### Work order
Write down every entry below once more, exactly.

· · · · ·

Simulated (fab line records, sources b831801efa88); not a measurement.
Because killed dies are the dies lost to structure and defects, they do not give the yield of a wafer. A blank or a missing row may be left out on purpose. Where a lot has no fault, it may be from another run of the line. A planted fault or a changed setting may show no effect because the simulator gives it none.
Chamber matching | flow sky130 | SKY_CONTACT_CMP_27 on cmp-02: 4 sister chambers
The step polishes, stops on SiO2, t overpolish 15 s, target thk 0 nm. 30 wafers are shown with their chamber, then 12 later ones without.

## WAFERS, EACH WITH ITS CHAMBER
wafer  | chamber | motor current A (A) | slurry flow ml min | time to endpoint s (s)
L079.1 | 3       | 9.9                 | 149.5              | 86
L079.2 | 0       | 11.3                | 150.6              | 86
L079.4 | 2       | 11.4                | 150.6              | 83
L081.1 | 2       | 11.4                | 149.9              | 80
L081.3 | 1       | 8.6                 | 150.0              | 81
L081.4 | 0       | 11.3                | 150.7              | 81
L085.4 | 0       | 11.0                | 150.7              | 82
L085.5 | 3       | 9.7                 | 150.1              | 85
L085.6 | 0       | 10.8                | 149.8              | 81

· · · · ·

### Exercise output
Simulated (fab line records, sources b831801efa88); not a measurement.
Because killed dies are the dies lost to structure and defects, they do not give the yield of a wafer. A blank or a missing row may be left out on purpose. Where a lot has no fault, it may be from another run of the line. A planted fault or a changed setting may show no effect because the simulator gives it none.
Chamber matching | flow sky130 | SKY_CONTACT_CMP_27 on cmp-02: 4 sister chambers
The step polishes, stops on SiO2, t overpolish 15 s, target thk 0 nm. 30 wafers are shown with their chamber, then 12 later ones without.

## WAFERS, EACH WITH ITS CHAMBER
wafer  | chamber | motor current A (A) | slurry flow ml min | time to endpoint s (s)
L079.1 | 3       | 9.9                 | 149.5              | 86
L079.2 | 0       | 11.3                | 150.6              | 86
L079.4 | 2       | 11.4                | 150.6              | 83
L081.1 | 2       | 11.4                | 149.9              | 80
L081.3 | 1       | 8.6                 | 150.0              | 81
L081.4 | 0       | 11.3                | 150.7              | 81
L085.4 | 0       | 11.0                | 150.7              | 82
L085.5 | 3       | 9.7                 | 150.1              | 85
L085.6 | 0       | 10.8                | 149.8              | 81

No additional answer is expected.